RECORD EXTRACTS ->

>>>>

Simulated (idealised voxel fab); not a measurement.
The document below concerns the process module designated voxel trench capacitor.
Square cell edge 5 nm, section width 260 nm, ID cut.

<<<<

EXERCISE -> All of the data above should be reproduced verbatim.

ANSWER BOX ->
Simulated (idealised voxel fab); not a measurement.
The document below concerns the process module designated voxel trench capacitor.
Square cell edge 5 nm, section width 260 nm, ID cut.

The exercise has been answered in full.